PROVIDED MATERIAL
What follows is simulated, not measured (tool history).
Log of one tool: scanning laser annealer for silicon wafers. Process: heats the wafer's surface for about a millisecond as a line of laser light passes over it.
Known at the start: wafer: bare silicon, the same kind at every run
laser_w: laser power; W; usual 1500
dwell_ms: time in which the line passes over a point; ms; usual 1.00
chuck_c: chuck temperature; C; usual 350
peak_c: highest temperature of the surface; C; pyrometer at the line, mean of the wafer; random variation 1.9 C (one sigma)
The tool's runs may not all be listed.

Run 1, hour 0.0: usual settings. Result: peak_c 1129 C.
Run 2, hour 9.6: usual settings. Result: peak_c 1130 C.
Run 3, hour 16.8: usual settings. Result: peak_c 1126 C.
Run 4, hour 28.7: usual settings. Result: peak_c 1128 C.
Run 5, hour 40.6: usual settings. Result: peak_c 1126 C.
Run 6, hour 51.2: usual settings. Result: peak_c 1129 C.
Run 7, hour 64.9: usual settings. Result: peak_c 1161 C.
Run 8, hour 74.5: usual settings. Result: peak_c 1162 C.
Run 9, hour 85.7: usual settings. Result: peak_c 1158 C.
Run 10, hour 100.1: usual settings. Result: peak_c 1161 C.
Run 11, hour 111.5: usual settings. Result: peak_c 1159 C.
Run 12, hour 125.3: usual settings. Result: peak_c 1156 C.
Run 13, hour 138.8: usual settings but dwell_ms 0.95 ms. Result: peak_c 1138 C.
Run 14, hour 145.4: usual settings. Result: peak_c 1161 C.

ACTION ITEM
Produce the material again exactly as it is shown above.

RESPONSE BOX
What follows is simulated, not measured (tool history).
Log of one tool: scanning laser annealer for silicon wafers. Process: heats the wafer's surface for about a millisecond as a line of laser light passes over it.
Known at the start: wafer: bare silicon, the same kind at every run
laser_w: laser power; W; usual 1500
dwell_ms: time in which the line passes over a point; ms; usual 1.00
chuck_c: chuck temperature; C; usual 350
peak_c: highest temperature of the surface; C; pyrometer at the line, mean of the wafer; random variation 1.9 C (one sigma)
The tool's runs may not all be listed.

Run 1, hour 0.0: usual settings. Result: peak_c 1129 C.
Run 2, hour 9.6: usual settings. Result: peak_c 1130 C.
Run 3, hour 16.8: usual settings. Result: peak_c 1126 C.
Run 4, hour 28.7: usual settings. Result: peak_c 1128 C.
Run 5, hour 40.6: usual settings. Result: peak_c 1126 C.
Run 6, hour 51.2: usual settings. Result: peak_c 1129 C.
Run 7, hour 64.9: usual settings. Result: peak_c 1161 C.
Run 8, hour 74.5: usual settings. Result: peak_c 1162 C.
Run 9, hour 85.7: usual settings. Result: peak_c 1158 C.
Run 10, hour 100.1: usual settings. Result: peak_c 1161 C.
Run 11, hour 111.5: usual settings. Result: peak_c 1159 C.
Run 12, hour 125.3: usual settings. Result: peak_c 1156 C.
Run 13, hour 138.8: usual settings but dwell_ms 0.95 ms. Result: peak_c 1138 C.
Run 14, hour 145.4: usual settings. Result: peak_c 1161 C.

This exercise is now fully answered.